══════

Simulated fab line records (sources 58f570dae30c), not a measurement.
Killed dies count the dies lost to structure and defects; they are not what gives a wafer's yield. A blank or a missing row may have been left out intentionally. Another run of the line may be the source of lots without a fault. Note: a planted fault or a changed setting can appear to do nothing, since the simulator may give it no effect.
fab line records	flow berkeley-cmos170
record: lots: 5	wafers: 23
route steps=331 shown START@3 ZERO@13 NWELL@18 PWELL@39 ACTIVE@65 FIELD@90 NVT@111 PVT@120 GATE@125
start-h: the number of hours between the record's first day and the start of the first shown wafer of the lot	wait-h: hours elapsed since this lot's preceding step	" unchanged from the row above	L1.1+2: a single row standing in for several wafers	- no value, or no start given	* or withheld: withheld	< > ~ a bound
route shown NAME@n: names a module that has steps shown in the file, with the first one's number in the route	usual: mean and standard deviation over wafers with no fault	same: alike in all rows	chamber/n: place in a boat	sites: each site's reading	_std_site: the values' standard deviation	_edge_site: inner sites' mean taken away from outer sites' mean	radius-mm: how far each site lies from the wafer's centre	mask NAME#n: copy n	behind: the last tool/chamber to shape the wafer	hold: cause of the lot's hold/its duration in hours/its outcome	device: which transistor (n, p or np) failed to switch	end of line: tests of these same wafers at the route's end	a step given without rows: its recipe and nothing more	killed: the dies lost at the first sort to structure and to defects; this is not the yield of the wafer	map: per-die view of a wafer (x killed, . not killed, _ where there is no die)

══════

> Activity:
Quote every line of the records above, from the first down to the one holding "start-h: the number", exactly as written.

> Exercise solution:
Simulated fab line records (sources 58f570dae30c), not a measurement.
Killed dies count the dies lost to structure and defects; they are not what gives a wafer's yield. A blank or a missing row may have been left out intentionally. Another run of the line may be the source of lots without a fault. Note: a planted fault or a changed setting can appear to do nothing, since the simulator may give it no effect.
fab line records	flow berkeley-cmos170
record: lots: 5	wafers: 23
route steps=331 shown START@3 ZERO@13 NWELL@18 PWELL@39 ACTIVE@65 FIELD@90 NVT@111 PVT@120 GATE@125
start-h: the number of hours between the record's first day and the start of the first shown wafer of the lot	wait-h: hours elapsed since this lot's preceding step	" unchanged from the row above	L1.1+2: a single row standing in for several wafers	- no value, or no start given	* or withheld: withheld	< > ~ a bound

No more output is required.